**REQUIREMENT**
Of the material below, the lines to be retyped are those from the line containing "changed in it." through the line containing "stated in nm.", inclusive; reproduce them exactly.

------------------------------------

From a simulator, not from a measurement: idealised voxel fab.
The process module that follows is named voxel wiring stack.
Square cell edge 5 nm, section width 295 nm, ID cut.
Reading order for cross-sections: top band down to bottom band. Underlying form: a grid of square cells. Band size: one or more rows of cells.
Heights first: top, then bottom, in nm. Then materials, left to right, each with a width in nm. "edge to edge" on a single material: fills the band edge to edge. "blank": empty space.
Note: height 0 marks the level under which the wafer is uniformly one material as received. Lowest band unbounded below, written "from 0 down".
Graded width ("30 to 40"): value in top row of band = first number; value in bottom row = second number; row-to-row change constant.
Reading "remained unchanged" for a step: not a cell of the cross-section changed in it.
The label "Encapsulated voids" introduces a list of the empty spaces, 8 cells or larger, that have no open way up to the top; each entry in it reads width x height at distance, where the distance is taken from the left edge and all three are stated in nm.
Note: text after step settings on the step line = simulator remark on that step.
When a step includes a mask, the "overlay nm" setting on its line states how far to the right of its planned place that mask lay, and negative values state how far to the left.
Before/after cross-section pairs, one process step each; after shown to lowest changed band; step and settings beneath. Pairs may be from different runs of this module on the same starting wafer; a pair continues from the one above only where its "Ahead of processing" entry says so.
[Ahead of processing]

------------------------------------

**EXERCISE RESULT**
Reading "remained unchanged" for a step: not a cell of the cross-section changed in it.
The label "Encapsulated voids" introduces a list of the empty spaces, 8 cells or larger, that have no open way up to the top; each entry in it reads width x height at distance, where the distance is taken from the left edge and all three are stated in nm.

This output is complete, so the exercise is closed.